* TASK ITEM *
Set down exactly the lines of the listing below, please, beginning with the first and ending with the line that holds "after a step's".

* DATA TO EXAMINE *
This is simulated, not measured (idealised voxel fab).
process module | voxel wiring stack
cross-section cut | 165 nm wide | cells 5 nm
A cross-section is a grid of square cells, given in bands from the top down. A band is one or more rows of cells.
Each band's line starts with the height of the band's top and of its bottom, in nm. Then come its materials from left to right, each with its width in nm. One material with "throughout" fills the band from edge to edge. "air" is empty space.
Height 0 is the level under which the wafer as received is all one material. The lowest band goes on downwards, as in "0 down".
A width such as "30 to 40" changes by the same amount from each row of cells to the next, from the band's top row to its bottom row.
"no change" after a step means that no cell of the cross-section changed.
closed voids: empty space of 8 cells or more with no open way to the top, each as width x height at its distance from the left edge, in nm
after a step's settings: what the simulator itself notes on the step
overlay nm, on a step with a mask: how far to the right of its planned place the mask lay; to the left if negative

* RESPONSE BOX *
This is simulated, not measured (idealised voxel fab).
process module | voxel wiring stack
cross-section cut | 165 nm wide | cells 5 nm
A cross-section is a grid of square cells, given in bands from the top down. A band is one or more rows of cells.
Each band's line starts with the height of the band's top and of its bottom, in nm. Then come its materials from left to right, each with its width in nm. One material with "throughout" fills the band from edge to edge. "air" is empty space.
Height 0 is the level under which the wafer as received is all one material. The lowest band goes on downwards, as in "0 down".
A width such as "30 to 40" changes by the same amount from each row of cells to the next, from the band's top row to its bottom row.
"no change" after a step means that no cell of the cross-section changed.
closed voids: empty space of 8 cells or more with no open way to the top, each as width x height at its distance from the left edge, in nm
after a step's settings: what the simulator itself notes on the step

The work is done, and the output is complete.